◆ WORK ITEM
Below are the entries; set down each of them exactly.

◆ PROVIDED RECORDS
======

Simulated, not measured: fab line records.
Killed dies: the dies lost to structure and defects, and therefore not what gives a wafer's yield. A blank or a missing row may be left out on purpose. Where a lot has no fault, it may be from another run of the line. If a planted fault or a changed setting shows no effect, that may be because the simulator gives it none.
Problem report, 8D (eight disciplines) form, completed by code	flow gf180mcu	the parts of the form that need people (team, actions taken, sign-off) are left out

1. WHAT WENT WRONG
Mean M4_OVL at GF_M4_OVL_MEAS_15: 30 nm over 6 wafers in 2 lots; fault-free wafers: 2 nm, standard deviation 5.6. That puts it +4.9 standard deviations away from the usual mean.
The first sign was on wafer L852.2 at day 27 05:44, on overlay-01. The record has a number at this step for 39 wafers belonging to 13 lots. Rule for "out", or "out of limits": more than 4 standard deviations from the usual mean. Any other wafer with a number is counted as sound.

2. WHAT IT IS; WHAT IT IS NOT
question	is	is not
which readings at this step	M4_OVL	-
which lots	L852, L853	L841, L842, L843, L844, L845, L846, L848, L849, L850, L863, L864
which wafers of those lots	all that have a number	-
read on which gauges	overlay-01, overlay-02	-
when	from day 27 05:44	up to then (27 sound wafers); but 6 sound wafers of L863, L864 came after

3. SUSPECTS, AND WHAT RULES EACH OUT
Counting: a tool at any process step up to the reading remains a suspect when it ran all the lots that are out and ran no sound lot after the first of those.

======

◆ EXERCISE OUTPUT
Simulated, not measured: fab line records.
Killed dies: the dies lost to structure and defects, and therefore not what gives a wafer's yield. A blank or a missing row may be left out on purpose. Where a lot has no fault, it may be from another run of the line. If a planted fault or a changed setting shows no effect, that may be because the simulator gives it none.
Problem report, 8D (eight disciplines) form, completed by code	flow gf180mcu	the parts of the form that need people (team, actions taken, sign-off) are left out

1. WHAT WENT WRONG
Mean M4_OVL at GF_M4_OVL_MEAS_15: 30 nm over 6 wafers in 2 lots; fault-free wafers: 2 nm, standard deviation 5.6. That puts it +4.9 standard deviations away from the usual mean.
The first sign was on wafer L852.2 at day 27 05:44, on overlay-01. The record has a number at this step for 39 wafers belonging to 13 lots. Rule for "out", or "out of limits": more than 4 standard deviations from the usual mean. Any other wafer with a number is counted as sound.

2. WHAT IT IS; WHAT IT IS NOT
question	is	is not
which readings at this step	M4_OVL	-
which lots	L852, L853	L841, L842, L843, L844, L845, L846, L848, L849, L850, L863, L864
which wafers of those lots	all that have a number	-
read on which gauges	overlay-01, overlay-02	-
when	from day 27 05:44	up to then (27 sound wafers); but 6 sound wafers of L863, L864 came after

3. SUSPECTS, AND WHAT RULES EACH OUT
Counting: a tool at any process step up to the reading remains a suspect when it ran all the lots that are out and ran no sound lot after the first of those.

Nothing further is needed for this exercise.